### DATA
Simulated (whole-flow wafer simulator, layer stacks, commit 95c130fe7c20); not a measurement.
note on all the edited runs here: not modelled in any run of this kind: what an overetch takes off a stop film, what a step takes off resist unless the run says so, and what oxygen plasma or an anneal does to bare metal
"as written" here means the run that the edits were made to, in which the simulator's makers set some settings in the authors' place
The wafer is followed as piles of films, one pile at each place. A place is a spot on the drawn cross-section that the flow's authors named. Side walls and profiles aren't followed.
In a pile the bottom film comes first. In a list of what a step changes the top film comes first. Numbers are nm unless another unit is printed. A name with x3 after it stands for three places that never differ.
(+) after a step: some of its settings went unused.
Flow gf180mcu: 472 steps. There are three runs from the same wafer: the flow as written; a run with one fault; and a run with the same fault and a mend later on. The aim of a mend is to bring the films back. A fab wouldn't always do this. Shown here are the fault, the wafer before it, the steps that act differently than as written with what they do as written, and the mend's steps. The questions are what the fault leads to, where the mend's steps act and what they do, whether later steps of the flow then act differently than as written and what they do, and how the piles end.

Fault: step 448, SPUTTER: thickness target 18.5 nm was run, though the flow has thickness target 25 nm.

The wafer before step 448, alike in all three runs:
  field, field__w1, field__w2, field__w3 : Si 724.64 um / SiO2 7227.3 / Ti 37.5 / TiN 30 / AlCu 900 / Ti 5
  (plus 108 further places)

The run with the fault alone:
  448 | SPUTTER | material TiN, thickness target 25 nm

### EXERCISE
Write out, exactly and with nothing else, the lines of the listing above from its first line through the line with "(+) after a".

### RESPONSE AREA
Simulated (whole-flow wafer simulator, layer stacks, commit 95c130fe7c20); not a measurement.
note on all the edited runs here: not modelled in any run of this kind: what an overetch takes off a stop film, what a step takes off resist unless the run says so, and what oxygen plasma or an anneal does to bare metal
"as written" here means the run that the edits were made to, in which the simulator's makers set some settings in the authors' place
The wafer is followed as piles of films, one pile at each place. A place is a spot on the drawn cross-section that the flow's authors named. Side walls and profiles aren't followed.
In a pile the bottom film comes first. In a list of what a step changes the top film comes first. Numbers are nm unless another unit is printed. A name with x3 after it stands for three places that never differ.
(+) after a step: some of its settings went unused.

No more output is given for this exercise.